ACTION ITEM: Somewhere below is a line with "Prior information: thickness" and, later, a line with "time: polishing time; s"; repeat those two lines and all the lines between them, exactly as they are.

DATASET EXCERPTS:
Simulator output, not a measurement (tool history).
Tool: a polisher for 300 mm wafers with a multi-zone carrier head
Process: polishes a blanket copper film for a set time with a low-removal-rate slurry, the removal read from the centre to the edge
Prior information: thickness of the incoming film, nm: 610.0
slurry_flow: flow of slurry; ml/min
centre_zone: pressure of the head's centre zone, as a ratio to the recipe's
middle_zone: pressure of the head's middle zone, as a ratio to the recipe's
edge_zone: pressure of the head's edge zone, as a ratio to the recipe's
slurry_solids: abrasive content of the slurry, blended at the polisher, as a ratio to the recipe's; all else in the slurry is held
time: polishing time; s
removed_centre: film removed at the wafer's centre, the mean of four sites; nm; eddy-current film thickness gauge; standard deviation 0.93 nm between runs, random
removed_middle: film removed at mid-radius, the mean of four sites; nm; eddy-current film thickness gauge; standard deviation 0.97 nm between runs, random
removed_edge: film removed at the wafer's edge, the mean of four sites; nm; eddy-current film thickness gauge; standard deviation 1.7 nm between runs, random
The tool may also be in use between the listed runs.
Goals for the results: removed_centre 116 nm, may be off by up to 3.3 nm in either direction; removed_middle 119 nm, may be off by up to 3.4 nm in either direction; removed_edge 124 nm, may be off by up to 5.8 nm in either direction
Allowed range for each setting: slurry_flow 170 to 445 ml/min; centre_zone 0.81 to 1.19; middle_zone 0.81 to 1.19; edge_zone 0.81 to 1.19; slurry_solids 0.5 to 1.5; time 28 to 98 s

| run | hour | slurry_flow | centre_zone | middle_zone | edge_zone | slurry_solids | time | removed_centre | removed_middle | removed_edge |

PROBLEM SOLUTION:
Prior information: thickness of the incoming film, nm: 610.0
slurry_flow: flow of slurry; ml/min
centre_zone: pressure of the head's centre zone, as a ratio to the recipe's
middle_zone: pressure of the head's middle zone, as a ratio to the recipe's
edge_zone: pressure of the head's edge zone, as a ratio to the recipe's
slurry_solids: abrasive content of the slurry, blended at the polisher, as a ratio to the recipe's; all else in the slurry is held
time: polishing time; s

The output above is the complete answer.